WORK ITEM
Below are the entries to work from; restate word for word the portion that opens with the line containing "The figure is" and closes with the line containing "<tr><td>The shortest centre-to-centre", keeping both.

EXTRACTED INFORMATION
______

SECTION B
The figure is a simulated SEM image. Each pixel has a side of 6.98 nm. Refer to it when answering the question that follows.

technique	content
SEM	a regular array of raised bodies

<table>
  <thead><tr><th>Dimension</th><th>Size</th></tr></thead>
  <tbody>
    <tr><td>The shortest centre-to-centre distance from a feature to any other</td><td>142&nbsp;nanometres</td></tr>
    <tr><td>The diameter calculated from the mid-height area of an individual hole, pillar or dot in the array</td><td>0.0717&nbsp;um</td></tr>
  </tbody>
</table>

______

ANSWER BOX
The figure is a simulated SEM image. Each pixel has a side of 6.98 nm. Refer to it when answering the question that follows.

technique	content
SEM	a regular array of raised bodies

<table>
  <thead><tr><th>Dimension</th><th>Size</th></tr></thead>
  <tbody>
    <tr><td>The shortest centre-to-centre distance from a feature to any other</td><td>142&nbsp;nanometres</td></tr>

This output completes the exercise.